#### Extracted information ####
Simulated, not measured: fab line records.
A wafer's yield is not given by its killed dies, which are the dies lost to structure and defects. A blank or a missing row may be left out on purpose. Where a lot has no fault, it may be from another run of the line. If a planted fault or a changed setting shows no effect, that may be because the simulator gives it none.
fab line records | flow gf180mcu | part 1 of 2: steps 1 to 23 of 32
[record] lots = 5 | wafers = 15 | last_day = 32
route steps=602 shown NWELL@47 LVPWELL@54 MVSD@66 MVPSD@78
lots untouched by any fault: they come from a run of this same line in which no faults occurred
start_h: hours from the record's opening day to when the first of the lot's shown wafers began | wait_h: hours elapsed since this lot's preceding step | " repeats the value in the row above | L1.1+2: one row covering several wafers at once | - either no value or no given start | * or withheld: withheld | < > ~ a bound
####

→ Exercise: Once you reach the line containing "lots untouched by", include it and stop; until then, reproduce each line of the listing from its start exactly.

→ Written response:
Simulated, not measured: fab line records.
A wafer's yield is not given by its killed dies, which are the dies lost to structure and defects. A blank or a missing row may be left out on purpose. Where a lot has no fault, it may be from another run of the line. If a planted fault or a changed setting shows no effect, that may be because the simulator gives it none.
fab line records | flow gf180mcu | part 1 of 2: steps 1 to 23 of 32
[record] lots = 5 | wafers = 15 | last_day = 32
route steps=602 shown NWELL@47 LVPWELL@54 MVSD@66 MVPSD@78
lots untouched by any fault: they come from a run of this same line in which no faults occurred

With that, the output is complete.